*Provided information*:
....................

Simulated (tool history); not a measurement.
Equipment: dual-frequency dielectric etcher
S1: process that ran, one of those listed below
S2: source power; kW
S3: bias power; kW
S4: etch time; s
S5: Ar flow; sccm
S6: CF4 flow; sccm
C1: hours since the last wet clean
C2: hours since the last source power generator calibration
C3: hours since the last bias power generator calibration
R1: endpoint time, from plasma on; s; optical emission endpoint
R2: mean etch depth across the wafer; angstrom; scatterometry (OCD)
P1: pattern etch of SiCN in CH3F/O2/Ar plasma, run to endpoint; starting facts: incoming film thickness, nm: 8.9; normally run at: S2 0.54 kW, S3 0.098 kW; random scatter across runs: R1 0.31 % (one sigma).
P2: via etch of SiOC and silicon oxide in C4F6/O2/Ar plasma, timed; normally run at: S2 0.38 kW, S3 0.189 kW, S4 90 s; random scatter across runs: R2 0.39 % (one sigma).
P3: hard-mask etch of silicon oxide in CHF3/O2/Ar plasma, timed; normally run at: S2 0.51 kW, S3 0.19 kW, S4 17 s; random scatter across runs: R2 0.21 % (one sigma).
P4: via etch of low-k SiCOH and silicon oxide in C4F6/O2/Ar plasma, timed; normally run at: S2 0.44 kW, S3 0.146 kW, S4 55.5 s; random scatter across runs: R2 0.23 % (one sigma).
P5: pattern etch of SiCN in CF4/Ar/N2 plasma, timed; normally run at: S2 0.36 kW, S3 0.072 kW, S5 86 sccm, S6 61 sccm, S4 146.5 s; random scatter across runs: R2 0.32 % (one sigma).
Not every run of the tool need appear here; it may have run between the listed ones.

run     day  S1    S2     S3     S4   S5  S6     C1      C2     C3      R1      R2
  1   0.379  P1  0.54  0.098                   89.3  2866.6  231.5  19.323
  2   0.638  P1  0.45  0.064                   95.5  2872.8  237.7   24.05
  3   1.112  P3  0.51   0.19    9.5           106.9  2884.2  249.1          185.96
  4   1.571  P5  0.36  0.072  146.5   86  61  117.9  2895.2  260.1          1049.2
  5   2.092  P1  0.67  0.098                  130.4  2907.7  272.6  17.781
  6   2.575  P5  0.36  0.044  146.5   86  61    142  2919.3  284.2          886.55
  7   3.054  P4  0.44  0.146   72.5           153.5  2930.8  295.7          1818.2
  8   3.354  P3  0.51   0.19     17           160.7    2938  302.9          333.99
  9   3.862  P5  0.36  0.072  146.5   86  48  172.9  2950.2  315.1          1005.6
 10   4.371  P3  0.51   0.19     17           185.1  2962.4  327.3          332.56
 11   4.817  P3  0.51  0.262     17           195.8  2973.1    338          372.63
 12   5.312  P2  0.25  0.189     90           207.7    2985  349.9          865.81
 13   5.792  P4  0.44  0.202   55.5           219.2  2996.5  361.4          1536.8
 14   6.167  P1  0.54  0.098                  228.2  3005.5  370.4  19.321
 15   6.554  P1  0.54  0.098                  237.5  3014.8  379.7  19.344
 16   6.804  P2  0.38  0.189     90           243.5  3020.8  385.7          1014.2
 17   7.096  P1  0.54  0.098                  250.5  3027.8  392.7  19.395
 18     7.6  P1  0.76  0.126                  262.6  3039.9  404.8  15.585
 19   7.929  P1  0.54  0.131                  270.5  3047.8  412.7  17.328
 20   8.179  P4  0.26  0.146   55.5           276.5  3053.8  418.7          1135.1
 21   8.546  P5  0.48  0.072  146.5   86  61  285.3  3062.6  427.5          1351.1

....................

*Work instruction*: What is needed is every line from the start of the entries through the line containing "C2: hours since", returned word for word and nothing else.

*Exercise answer*:
Simulated (tool history); not a measurement.
Equipment: dual-frequency dielectric etcher
S1: process that ran, one of those listed below
S2: source power; kW
S3: bias power; kW
S4: etch time; s
S5: Ar flow; sccm
S6: CF4 flow; sccm
C1: hours since the last wet clean
C2: hours since the last source power generator calibration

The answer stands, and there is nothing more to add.